-- Supplied information --
____________

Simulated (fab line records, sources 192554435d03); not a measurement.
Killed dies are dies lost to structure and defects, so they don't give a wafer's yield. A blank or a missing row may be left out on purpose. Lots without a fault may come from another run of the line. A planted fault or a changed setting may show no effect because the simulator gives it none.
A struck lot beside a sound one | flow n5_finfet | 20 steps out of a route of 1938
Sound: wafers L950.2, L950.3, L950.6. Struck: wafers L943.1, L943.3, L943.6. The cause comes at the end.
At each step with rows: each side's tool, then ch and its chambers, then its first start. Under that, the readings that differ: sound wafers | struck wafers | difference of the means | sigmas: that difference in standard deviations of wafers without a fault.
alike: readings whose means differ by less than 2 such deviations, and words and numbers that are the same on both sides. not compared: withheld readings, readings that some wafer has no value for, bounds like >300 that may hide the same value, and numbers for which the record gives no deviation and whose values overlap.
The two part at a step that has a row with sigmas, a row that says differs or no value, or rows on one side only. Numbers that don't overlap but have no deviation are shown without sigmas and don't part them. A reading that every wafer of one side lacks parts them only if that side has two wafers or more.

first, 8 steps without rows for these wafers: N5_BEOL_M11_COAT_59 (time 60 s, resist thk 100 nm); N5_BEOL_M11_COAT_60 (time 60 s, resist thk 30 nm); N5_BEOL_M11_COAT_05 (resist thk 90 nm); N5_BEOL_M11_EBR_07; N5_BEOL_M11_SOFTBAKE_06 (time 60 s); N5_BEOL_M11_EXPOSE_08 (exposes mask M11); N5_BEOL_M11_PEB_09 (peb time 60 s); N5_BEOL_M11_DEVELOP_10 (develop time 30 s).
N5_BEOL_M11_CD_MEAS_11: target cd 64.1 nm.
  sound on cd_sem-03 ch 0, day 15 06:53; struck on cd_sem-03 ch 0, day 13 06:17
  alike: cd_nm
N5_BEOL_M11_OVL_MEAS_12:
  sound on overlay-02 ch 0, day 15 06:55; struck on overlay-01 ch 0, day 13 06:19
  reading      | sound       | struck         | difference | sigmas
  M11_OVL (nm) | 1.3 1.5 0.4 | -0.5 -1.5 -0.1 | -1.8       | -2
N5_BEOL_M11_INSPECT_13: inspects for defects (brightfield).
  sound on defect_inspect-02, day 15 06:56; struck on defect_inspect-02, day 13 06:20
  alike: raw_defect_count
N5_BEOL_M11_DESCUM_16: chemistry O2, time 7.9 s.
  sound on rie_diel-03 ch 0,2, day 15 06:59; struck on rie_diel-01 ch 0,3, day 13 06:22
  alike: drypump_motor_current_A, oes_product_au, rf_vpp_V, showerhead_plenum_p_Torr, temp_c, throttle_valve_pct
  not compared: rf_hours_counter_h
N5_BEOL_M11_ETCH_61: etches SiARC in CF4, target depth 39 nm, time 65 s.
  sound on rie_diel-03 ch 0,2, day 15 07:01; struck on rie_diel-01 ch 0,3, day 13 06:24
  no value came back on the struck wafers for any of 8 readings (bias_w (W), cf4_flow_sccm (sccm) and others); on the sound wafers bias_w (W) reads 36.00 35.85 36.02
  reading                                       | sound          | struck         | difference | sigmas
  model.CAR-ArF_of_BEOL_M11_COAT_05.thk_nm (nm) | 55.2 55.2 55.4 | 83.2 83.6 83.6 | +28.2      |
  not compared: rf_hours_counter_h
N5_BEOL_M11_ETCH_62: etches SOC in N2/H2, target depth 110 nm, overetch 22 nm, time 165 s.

____________

What you give back should be only the lines of the records above, starting at the line with "alike: cd_nm" and ending at the line with "M11_OVL (nm) |", restated word for word.

-- Exercise response --
  alike: cd_nm
N5_BEOL_M11_OVL_MEAS_12:
  sound on overlay-02 ch 0, day 15 06:55; struck on overlay-01 ch 0, day 13 06:19
  reading      | sound       | struck         | difference | sigmas
  M11_OVL (nm) | 1.3 1.5 0.4 | -0.5 -1.5 -0.1 | -1.8       | -2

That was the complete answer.